**Action item**
Take the records below and retype them line by line, from the first line through the one containing "32,190,87,7.21,169.4,7.12"; stop there.

**Record extracts**
━━━━
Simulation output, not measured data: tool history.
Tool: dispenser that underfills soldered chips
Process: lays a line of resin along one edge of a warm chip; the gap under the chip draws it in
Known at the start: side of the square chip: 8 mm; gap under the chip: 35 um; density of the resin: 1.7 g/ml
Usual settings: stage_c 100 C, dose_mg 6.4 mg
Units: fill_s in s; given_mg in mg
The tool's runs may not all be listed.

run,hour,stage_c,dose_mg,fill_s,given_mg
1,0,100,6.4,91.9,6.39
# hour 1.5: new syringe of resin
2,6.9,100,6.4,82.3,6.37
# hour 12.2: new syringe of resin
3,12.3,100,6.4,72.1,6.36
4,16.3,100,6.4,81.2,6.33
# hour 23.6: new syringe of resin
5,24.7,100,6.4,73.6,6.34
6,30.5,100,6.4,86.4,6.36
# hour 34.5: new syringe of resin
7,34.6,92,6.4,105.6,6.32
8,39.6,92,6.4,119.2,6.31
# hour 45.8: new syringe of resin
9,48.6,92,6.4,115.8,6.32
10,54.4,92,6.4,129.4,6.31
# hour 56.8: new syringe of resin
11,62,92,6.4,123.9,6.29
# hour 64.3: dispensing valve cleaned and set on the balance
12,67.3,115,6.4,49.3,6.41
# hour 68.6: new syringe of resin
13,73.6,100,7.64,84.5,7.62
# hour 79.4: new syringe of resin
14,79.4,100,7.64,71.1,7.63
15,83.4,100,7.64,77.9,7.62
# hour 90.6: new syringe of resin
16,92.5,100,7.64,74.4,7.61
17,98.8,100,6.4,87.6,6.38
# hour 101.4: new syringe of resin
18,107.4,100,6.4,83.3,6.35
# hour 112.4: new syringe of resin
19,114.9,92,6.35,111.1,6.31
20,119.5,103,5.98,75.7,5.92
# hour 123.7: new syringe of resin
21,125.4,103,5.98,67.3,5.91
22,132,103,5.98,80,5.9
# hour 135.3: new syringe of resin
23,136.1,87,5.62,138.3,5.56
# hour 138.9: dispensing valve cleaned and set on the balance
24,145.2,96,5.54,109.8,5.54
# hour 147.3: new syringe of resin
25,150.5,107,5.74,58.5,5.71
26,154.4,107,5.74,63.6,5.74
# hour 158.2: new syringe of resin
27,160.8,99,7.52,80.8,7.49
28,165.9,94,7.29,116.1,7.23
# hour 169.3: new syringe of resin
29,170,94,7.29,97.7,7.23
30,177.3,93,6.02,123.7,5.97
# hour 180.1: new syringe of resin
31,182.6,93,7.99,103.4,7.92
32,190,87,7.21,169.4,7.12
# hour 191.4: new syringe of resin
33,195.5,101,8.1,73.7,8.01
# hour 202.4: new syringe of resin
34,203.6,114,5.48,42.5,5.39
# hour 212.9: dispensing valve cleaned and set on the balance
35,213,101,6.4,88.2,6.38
━━━━

**Worked solution**
Simulation output, not measured data: tool history.
Tool: dispenser that underfills soldered chips
Process: lays a line of resin along one edge of a warm chip; the gap under the chip draws it in
Known at the start: side of the square chip: 8 mm; gap under the chip: 35 um; density of the resin: 1.7 g/ml
Usual settings: stage_c 100 C, dose_mg 6.4 mg
Units: fill_s in s; given_mg in mg
The tool's runs may not all be listed.

run,hour,stage_c,dose_mg,fill_s,given_mg
1,0,100,6.4,91.9,6.39
# hour 1.5: new syringe of resin
2,6.9,100,6.4,82.3,6.37
# hour 12.2: new syringe of resin
3,12.3,100,6.4,72.1,6.36
4,16.3,100,6.4,81.2,6.33
# hour 23.6: new syringe of resin
5,24.7,100,6.4,73.6,6.34
6,30.5,100,6.4,86.4,6.36
# hour 34.5: new syringe of resin
7,34.6,92,6.4,105.6,6.32
8,39.6,92,6.4,119.2,6.31
# hour 45.8: new syringe of resin
9,48.6,92,6.4,115.8,6.32
10,54.4,92,6.4,129.4,6.31
# hour 56.8: new syringe of resin
11,62,92,6.4,123.9,6.29
# hour 64.3: dispensing valve cleaned and set on the balance
12,67.3,115,6.4,49.3,6.41
# hour 68.6: new syringe of resin
13,73.6,100,7.64,84.5,7.62
# hour 79.4: new syringe of resin
14,79.4,100,7.64,71.1,7.63
15,83.4,100,7.64,77.9,7.62
# hour 90.6: new syringe of resin
16,92.5,100,7.64,74.4,7.61
17,98.8,100,6.4,87.6,6.38
# hour 101.4: new syringe of resin
18,107.4,100,6.4,83.3,6.35
# hour 112.4: new syringe of resin
19,114.9,92,6.35,111.1,6.31
20,119.5,103,5.98,75.7,5.92
# hour 123.7: new syringe of resin
21,125.4,103,5.98,67.3,5.91
22,132,103,5.98,80,5.9
# hour 135.3: new syringe of resin
23,136.1,87,5.62,138.3,5.56
# hour 138.9: dispensing valve cleaned and set on the balance
24,145.2,96,5.54,109.8,5.54
# hour 147.3: new syringe of resin
25,150.5,107,5.74,58.5,5.71
26,154.4,107,5.74,63.6,5.74
# hour 158.2: new syringe of resin
27,160.8,99,7.52,80.8,7.49
28,165.9,94,7.29,116.1,7.23
# hour 169.3: new syringe of resin
29,170,94,7.29,97.7,7.23
30,177.3,93,6.02,123.7,5.97
# hour 180.1: new syringe of resin
31,182.6,93,7.99,103.4,7.92
32,190,87,7.21,169.4,7.12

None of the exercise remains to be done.